» SUPPLIED MATERIAL:
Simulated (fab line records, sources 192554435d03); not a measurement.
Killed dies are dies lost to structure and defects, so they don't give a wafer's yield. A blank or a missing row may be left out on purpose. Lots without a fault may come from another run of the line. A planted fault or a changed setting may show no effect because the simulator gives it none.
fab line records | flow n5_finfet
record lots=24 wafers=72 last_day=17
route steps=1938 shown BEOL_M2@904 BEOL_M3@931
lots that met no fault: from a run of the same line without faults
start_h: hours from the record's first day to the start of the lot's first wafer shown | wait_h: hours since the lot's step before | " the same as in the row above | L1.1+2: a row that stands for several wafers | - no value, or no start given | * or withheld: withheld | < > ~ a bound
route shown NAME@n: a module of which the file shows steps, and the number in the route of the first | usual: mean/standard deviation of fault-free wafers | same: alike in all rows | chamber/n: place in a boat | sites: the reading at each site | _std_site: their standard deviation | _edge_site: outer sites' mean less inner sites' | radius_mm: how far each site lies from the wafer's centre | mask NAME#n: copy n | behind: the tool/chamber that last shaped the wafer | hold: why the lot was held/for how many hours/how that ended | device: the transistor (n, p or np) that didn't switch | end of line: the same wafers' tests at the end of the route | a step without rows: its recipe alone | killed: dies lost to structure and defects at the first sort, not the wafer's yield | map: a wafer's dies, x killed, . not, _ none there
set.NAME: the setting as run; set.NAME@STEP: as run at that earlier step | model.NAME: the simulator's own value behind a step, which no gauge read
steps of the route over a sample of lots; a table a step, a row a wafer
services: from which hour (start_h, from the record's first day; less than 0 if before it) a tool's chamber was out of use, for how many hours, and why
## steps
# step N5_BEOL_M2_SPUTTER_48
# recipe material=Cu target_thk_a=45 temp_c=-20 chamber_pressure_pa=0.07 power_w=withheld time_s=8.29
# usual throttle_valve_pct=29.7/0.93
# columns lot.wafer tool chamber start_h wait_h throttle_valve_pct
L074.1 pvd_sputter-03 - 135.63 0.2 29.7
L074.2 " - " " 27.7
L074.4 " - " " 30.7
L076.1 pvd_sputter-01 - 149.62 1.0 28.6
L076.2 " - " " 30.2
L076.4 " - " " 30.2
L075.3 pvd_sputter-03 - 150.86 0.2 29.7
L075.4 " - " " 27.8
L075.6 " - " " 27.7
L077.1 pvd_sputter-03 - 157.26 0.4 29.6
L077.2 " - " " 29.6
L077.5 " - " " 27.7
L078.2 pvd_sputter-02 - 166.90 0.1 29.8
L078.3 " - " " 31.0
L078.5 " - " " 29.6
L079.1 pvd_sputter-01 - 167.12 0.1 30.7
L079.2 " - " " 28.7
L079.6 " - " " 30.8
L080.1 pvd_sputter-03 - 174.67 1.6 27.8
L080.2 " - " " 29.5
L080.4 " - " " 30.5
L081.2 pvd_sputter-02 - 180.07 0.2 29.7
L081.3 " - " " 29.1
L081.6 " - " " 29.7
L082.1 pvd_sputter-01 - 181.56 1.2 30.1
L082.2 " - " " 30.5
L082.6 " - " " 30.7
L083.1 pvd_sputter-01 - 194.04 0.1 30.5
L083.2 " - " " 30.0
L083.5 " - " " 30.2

» WORK ORDER: Beginning at the first line above, repeat exactly until the line containing "start_h: hours from", which is included.

» YOUR SOLUTION:
Simulated (fab line records, sources 192554435d03); not a measurement.
Killed dies are dies lost to structure and defects, so they don't give a wafer's yield. A blank or a missing row may be left out on purpose. Lots without a fault may come from another run of the line. A planted fault or a changed setting may show no effect because the simulator gives it none.
fab line records | flow n5_finfet
record lots=24 wafers=72 last_day=17
route steps=1938 shown BEOL_M2@904 BEOL_M3@931
lots that met no fault: from a run of the same line without faults
start_h: hours from the record's first day to the start of the lot's first wafer shown | wait_h: hours since the lot's step before | " the same as in the row above | L1.1+2: a row that stands for several wafers | - no value, or no start given | * or withheld: withheld | < > ~ a bound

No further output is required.